• _Action item_:
Can you return the records below exactly as they stand, but only from the first line through the one with "audience they're seeing?"?

═══ Supplied records ═══

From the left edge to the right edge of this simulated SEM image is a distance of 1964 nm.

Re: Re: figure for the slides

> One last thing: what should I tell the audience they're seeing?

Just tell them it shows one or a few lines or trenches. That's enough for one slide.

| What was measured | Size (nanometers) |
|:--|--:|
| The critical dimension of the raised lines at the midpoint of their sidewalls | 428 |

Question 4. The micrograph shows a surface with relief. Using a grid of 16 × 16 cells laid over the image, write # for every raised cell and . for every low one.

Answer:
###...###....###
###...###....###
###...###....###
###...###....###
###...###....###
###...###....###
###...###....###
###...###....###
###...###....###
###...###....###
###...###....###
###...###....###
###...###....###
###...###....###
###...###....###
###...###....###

═══

• _Task solution_:
From the left edge to the right edge of this simulated SEM image is a distance of 1964 nm.

Re: Re: figure for the slides

> One last thing: what should I tell the audience they're seeing?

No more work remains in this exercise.